**Data for analysis**
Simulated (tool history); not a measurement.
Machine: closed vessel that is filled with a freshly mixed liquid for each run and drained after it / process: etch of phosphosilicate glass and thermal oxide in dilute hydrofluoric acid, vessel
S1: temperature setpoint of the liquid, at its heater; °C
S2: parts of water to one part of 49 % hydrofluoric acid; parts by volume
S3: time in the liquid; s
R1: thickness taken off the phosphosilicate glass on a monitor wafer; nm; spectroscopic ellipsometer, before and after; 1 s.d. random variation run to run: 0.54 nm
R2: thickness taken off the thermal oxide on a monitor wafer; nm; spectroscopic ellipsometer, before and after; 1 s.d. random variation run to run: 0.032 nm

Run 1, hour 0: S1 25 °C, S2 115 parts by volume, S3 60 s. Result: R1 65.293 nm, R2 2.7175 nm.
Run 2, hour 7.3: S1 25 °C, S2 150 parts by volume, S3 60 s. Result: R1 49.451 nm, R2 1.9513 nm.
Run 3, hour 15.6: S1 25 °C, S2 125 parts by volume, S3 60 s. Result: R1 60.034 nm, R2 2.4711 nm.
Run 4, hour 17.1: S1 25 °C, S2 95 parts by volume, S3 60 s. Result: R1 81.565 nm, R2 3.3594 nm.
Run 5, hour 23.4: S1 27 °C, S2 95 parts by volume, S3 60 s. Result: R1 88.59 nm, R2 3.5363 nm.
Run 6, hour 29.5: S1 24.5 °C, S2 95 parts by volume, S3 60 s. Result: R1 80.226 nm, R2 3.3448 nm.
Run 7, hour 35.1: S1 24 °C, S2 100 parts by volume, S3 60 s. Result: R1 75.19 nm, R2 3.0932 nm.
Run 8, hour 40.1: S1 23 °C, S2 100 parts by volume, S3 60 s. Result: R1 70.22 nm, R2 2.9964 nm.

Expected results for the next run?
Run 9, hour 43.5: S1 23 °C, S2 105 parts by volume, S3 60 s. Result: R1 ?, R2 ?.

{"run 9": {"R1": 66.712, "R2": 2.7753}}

**Assignment**
Retype exactly the lines from the first line of the records above through the line containing "S3: time in the liquid; s", both included, and nothing else.

**Worked solution**
Simulated (tool history); not a measurement.
Machine: closed vessel that is filled with a freshly mixed liquid for each run and drained after it / process: etch of phosphosilicate glass and thermal oxide in dilute hydrofluoric acid, vessel
S1: temperature setpoint of the liquid, at its heater; °C
S2: parts of water to one part of 49 % hydrofluoric acid; parts by volume
S3: time in the liquid; s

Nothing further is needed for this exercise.